**EXERCISE**
Transcribe each entry shown below with no difference from the original.

**SUPPLIED ENTRIES**
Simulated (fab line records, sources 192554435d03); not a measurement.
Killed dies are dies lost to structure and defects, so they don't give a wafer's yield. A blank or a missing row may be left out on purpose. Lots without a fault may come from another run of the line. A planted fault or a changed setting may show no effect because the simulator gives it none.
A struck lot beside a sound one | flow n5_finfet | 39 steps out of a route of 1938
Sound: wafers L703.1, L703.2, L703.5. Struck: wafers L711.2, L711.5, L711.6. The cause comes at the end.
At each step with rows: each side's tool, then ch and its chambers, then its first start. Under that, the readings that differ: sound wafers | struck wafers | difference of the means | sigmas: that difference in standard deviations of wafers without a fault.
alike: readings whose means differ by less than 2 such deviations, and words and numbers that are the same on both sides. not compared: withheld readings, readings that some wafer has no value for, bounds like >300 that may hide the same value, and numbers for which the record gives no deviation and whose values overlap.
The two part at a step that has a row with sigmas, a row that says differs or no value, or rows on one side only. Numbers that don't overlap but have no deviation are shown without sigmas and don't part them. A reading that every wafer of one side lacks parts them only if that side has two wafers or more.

**EXERCISE SOLUTION**
Simulated (fab line records, sources 192554435d03); not a measurement.
Killed dies are dies lost to structure and defects, so they don't give a wafer's yield. A blank or a missing row may be left out on purpose. Lots without a fault may come from another run of the line. A planted fault or a changed setting may show no effect because the simulator gives it none.
A struck lot beside a sound one | flow n5_finfet | 39 steps out of a route of 1938
Sound: wafers L703.1, L703.2, L703.5. Struck: wafers L711.2, L711.5, L711.6. The cause comes at the end.
At each step with rows: each side's tool, then ch and its chambers, then its first start. Under that, the readings that differ: sound wafers | struck wafers | difference of the means | sigmas: that difference in standard deviations of wafers without a fault.
alike: readings whose means differ by less than 2 such deviations, and words and numbers that are the same on both sides. not compared: withheld readings, readings that some wafer has no value for, bounds like >300 that may hide the same value, and numbers for which the record gives no deviation and whose values overlap.
The two part at a step that has a row with sigmas, a row that says differs or no value, or rows on one side only. Numbers that don't overlap but have no deviation are shown without sigmas and don't part them. A reading that every wafer of one side lacks parts them only if that side has two wafers or more.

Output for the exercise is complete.